→ Listed entries
○ ○ ○
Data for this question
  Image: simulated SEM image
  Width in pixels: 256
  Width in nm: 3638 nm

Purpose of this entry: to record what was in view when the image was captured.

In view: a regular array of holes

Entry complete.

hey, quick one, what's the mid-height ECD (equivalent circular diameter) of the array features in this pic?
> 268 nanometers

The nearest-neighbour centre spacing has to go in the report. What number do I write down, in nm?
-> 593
○ ○ ○

Go through the material above and output exactly the lines from the one containing "hey, quick one, what's" through the one containing "The nearest-neighbour centre".

hey, quick one, what's the mid-height ECD (equivalent circular diameter) of the array features in this pic?
> 268 nanometers

The nearest-neighbour centre spacing has to go in the report. What number do I write down, in nm?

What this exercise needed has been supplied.